::: EXTRACTED DATA

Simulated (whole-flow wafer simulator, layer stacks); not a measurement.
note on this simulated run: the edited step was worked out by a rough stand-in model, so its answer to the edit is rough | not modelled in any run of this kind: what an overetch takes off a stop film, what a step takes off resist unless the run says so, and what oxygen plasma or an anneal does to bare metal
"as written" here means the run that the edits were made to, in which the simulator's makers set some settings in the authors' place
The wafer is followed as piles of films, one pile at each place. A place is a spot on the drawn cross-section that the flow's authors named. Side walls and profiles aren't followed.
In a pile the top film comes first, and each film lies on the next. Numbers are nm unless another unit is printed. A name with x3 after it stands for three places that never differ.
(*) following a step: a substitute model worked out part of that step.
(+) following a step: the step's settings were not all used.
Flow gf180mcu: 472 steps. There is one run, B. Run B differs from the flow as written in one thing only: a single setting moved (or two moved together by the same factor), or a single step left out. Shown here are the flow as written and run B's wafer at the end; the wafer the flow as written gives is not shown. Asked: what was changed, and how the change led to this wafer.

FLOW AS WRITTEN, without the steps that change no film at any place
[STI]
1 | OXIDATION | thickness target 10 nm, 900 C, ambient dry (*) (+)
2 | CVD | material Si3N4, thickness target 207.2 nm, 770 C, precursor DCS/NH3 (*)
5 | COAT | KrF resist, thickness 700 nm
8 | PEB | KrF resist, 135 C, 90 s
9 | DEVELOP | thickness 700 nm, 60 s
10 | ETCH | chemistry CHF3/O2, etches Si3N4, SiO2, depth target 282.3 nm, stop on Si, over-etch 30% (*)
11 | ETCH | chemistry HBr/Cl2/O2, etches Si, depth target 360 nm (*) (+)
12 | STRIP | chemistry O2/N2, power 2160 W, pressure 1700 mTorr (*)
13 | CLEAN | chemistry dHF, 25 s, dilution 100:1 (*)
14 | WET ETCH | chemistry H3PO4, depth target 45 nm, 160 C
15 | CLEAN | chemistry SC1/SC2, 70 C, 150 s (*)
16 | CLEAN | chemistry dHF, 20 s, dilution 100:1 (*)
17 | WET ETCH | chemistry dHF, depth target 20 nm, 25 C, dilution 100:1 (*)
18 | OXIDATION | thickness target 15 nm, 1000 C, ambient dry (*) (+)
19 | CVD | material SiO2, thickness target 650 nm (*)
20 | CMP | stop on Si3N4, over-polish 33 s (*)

::::::

EXERCISE: The first line of the records begins the span, and the line containing "note on this" ends it. Reproduce that span exactly, both ends included.

SOLUTION:
Simulated (whole-flow wafer simulator, layer stacks); not a measurement.
note on this simulated run: the edited step was worked out by a rough stand-in model, so its answer to the edit is rough | not modelled in any run of this kind: what an overetch takes off a stop film, what a step takes off resist unless the run says so, and what oxygen plasma or an anneal does to bare metal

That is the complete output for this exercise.